* [Required action] Starting with the first line and ending with the one that holds "13.8 | 98 | 13 | ? |", retype the entries exactly.

──────── Supplied data

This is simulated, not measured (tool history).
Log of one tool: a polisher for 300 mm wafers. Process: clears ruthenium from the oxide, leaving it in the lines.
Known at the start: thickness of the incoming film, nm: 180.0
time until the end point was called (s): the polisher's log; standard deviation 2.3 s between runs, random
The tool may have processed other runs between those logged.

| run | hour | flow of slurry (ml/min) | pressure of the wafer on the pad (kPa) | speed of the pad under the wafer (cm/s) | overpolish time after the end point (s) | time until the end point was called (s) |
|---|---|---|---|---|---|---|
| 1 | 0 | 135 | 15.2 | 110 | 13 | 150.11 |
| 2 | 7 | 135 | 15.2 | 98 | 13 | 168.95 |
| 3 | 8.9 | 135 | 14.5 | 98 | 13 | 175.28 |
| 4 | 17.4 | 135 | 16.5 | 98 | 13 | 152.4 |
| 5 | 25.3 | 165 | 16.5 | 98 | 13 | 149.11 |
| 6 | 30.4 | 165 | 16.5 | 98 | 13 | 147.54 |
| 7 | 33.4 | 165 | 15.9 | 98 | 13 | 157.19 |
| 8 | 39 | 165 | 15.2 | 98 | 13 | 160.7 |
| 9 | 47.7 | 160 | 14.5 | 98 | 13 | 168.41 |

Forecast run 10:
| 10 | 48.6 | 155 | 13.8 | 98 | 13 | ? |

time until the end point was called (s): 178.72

────────────────

* [Answer box]
This is simulated, not measured (tool history).
Log of one tool: a polisher for 300 mm wafers. Process: clears ruthenium from the oxide, leaving it in the lines.
Known at the start: thickness of the incoming film, nm: 180.0
time until the end point was called (s): the polisher's log; standard deviation 2.3 s between runs, random
The tool may have processed other runs between those logged.

| run | hour | flow of slurry (ml/min) | pressure of the wafer on the pad (kPa) | speed of the pad under the wafer (cm/s) | overpolish time after the end point (s) | time until the end point was called (s) |
|---|---|---|---|---|---|---|
| 1 | 0 | 135 | 15.2 | 110 | 13 | 150.11 |
| 2 | 7 | 135 | 15.2 | 98 | 13 | 168.95 |
| 3 | 8.9 | 135 | 14.5 | 98 | 13 | 175.28 |
| 4 | 17.4 | 135 | 16.5 | 98 | 13 | 152.4 |
| 5 | 25.3 | 165 | 16.5 | 98 | 13 | 149.11 |
| 6 | 30.4 | 165 | 16.5 | 98 | 13 | 147.54 |
| 7 | 33.4 | 165 | 15.9 | 98 | 13 | 157.19 |
| 8 | 39 | 165 | 15.2 | 98 | 13 | 160.7 |
| 9 | 47.7 | 160 | 14.5 | 98 | 13 | 168.41 |

Forecast run 10:
| 10 | 48.6 | 155 | 13.8 | 98 | 13 | ? |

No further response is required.